REQUIREMENT
Of the entries below, return only those lines from the line with "run 8 hour=95.5" to the line with "run 10 hour=122.7", exactly, both included.

GIVEN ENTRIES
◆ ◆ ◆ ◆ ◆

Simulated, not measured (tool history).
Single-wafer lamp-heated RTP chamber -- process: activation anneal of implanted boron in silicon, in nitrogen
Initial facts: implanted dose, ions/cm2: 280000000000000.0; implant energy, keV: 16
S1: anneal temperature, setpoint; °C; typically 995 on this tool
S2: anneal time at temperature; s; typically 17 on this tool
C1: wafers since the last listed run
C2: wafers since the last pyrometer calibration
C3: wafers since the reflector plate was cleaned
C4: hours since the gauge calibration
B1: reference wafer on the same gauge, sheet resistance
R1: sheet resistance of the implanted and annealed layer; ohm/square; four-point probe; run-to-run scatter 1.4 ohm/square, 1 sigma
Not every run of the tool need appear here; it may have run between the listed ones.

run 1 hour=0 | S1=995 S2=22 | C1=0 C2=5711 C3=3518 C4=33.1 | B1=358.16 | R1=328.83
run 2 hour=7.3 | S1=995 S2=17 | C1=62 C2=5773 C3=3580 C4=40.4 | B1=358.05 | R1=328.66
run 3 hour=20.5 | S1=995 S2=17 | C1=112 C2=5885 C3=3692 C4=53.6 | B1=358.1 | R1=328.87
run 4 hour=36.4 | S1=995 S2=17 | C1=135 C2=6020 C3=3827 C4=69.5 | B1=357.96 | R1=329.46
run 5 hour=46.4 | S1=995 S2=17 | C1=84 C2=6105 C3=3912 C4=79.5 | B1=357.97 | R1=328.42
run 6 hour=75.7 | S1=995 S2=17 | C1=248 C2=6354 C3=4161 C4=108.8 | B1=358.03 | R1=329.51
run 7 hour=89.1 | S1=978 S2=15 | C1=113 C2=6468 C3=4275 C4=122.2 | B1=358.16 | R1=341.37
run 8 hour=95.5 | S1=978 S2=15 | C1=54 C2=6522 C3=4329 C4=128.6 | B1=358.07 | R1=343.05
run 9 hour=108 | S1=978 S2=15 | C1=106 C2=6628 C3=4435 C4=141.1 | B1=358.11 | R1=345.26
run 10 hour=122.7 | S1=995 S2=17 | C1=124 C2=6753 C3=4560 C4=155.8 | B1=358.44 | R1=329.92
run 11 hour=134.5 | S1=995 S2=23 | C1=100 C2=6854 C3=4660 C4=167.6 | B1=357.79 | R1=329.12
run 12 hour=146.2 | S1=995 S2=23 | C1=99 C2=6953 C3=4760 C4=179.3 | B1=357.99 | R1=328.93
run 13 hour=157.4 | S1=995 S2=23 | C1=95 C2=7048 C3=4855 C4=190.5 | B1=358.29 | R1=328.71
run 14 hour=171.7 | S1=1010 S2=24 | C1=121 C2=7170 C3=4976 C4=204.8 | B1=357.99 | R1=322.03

◆ ◆ ◆ ◆ ◆

ANSWER SECTION
run 8 hour=95.5 | S1=978 S2=15 | C1=54 C2=6522 C3=4329 C4=128.6 | B1=358.07 | R1=343.05
run 9 hour=108 | S1=978 S2=15 | C1=106 C2=6628 C3=4435 C4=141.1 | B1=358.11 | R1=345.26
run 10 hour=122.7 | S1=995 S2=17 | C1=124 C2=6753 C3=4560 C4=155.8 | B1=358.44 | R1=329.92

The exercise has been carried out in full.